→ Work task
The answer must consist of every record below, transcribed exactly.

====

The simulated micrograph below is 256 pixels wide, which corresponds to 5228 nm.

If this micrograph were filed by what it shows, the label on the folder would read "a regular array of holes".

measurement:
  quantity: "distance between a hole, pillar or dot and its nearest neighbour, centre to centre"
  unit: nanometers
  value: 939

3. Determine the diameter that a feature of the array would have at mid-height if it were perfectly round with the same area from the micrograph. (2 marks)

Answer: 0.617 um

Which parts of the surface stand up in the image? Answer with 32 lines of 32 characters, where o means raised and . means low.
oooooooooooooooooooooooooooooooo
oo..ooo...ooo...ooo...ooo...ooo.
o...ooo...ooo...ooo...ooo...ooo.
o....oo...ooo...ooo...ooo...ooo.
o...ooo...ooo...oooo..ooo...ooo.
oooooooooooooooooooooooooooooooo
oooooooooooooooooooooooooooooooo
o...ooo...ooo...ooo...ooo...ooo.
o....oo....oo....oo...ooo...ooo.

====

→ Expected answer
The simulated micrograph below is 256 pixels wide, which corresponds to 5228 nm.

If this micrograph were filed by what it shows, the label on the folder would read "a regular array of holes".

measurement:
  quantity: "distance between a hole, pillar or dot and its nearest neighbour, centre to centre"
  unit: nanometers
  value: 939

3. Determine the diameter that a feature of the array would have at mid-height if it were perfectly round with the same area from the micrograph. (2 marks)

Answer: 0.617 um

Which parts of the surface stand up in the image? Answer with 32 lines of 32 characters, where o means raised and . means low.
oooooooooooooooooooooooooooooooo
oo..ooo...ooo...ooo...ooo...ooo.
o...ooo...ooo...ooo...ooo...ooo.
o....oo...ooo...ooo...ooo...ooo.
o...ooo...ooo...oooo..ooo...ooo.
oooooooooooooooooooooooooooooooo
oooooooooooooooooooooooooooooooo
o...ooo...ooo...ooo...ooo...ooo.
o....oo....oo....oo...ooo...ooo.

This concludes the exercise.